Write each line again exactly as it is, from the opening line of the records below through the one containing "HLLLHHHLLLLHHHLL", and add nothing.

(Material provided)

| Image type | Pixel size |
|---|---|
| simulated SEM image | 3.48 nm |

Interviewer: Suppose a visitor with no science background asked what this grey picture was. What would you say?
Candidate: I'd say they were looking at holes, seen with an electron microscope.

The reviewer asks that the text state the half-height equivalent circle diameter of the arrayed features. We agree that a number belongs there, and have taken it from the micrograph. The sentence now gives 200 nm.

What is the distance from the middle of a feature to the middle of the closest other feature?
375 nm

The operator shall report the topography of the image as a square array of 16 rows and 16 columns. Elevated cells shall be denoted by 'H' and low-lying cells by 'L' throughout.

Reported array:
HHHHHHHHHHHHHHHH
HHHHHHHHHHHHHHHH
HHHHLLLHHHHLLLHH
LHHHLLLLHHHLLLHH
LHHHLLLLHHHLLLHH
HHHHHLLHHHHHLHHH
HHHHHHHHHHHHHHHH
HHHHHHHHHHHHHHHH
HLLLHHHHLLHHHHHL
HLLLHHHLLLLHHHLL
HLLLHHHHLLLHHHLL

(End Material provided)

**Answer area**
| Image type | Pixel size |
|---|---|
| simulated SEM image | 3.48 nm |

Interviewer: Suppose a visitor with no science background asked what this grey picture was. What would you say?
Candidate: I'd say they were looking at holes, seen with an electron microscope.

The reviewer asks that the text state the half-height equivalent circle diameter of the arrayed features. We agree that a number belongs there, and have taken it from the micrograph. The sentence now gives 200 nm.

What is the distance from the middle of a feature to the middle of the closest other feature?
375 nm

The operator shall report the topography of the image as a square array of 16 rows and 16 columns. Elevated cells shall be denoted by 'H' and low-lying cells by 'L' throughout.

Reported array:
HHHHHHHHHHHHHHHH
HHHHHHHHHHHHHHHH
HHHHLLLHHHHLLLHH
LHHHLLLLHHHLLLHH
LHHHLLLLHHHLLLHH
HHHHHLLHHHHHLHHH
HHHHHHHHHHHHHHHH
HHHHHHHHHHHHHHHH
HLLLHHHHLLHHHHHL
HLLLHHHLLLLHHHLL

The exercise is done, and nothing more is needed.